*** Begin section ***

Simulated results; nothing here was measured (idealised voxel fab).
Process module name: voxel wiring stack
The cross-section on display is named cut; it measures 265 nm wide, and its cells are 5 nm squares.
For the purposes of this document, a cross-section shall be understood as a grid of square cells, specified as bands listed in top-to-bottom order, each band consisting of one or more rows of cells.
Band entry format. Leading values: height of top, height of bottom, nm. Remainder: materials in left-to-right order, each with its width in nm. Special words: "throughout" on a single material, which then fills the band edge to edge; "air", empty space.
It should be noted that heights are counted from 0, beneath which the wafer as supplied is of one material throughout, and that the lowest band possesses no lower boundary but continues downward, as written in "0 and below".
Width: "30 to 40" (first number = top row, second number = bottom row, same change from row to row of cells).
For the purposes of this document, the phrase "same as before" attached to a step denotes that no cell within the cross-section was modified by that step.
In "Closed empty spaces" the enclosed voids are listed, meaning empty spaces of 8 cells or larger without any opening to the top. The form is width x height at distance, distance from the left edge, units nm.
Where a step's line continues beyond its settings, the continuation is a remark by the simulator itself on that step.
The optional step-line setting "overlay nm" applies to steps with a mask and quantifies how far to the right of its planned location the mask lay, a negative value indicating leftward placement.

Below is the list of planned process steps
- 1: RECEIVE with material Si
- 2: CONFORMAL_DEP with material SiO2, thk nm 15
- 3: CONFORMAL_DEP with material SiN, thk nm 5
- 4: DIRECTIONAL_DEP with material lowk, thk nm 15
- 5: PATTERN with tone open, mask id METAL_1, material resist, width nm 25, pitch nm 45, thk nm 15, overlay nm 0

*** End section ***

**Work item**
The data must be transcribed in full. Every word stays the same.

**Exercise answer**
Simulated results; nothing here was measured (idealised voxel fab).
Process module name: voxel wiring stack
The cross-section on display is named cut; it measures 265 nm wide, and its cells are 5 nm squares.
For the purposes of this document, a cross-section shall be understood as a grid of square cells, specified as bands listed in top-to-bottom order, each band consisting of one or more rows of cells.
Band entry format. Leading values: height of top, height of bottom, nm. Remainder: materials in left-to-right order, each with its width in nm. Special words: "throughout" on a single material, which then fills the band edge to edge; "air", empty space.
It should be noted that heights are counted from 0, beneath which the wafer as supplied is of one material throughout, and that the lowest band possesses no lower boundary but continues downward, as written in "0 and below".
Width: "30 to 40" (first number = top row, second number = bottom row, same change from row to row of cells).
For the purposes of this document, the phrase "same as before" attached to a step denotes that no cell within the cross-section was modified by that step.
In "Closed empty spaces" the enclosed voids are listed, meaning empty spaces of 8 cells or larger without any opening to the top. The form is width x height at distance, distance from the left edge, units nm.
Where a step's line continues beyond its settings, the continuation is a remark by the simulator itself on that step.
The optional step-line setting "overlay nm" applies to steps with a mask and quantifies how far to the right of its planned location the mask lay, a negative value indicating leftward placement.

Below is the list of planned process steps
- 1: RECEIVE with material Si
- 2: CONFORMAL_DEP with material SiO2, thk nm 15
- 3: CONFORMAL_DEP with material SiN, thk nm 5
- 4: DIRECTIONAL_DEP with material lowk, thk nm 15
- 5: PATTERN with tone open, mask id METAL_1, material resist, width nm 25, pitch nm 45, thk nm 15, overlay nm 0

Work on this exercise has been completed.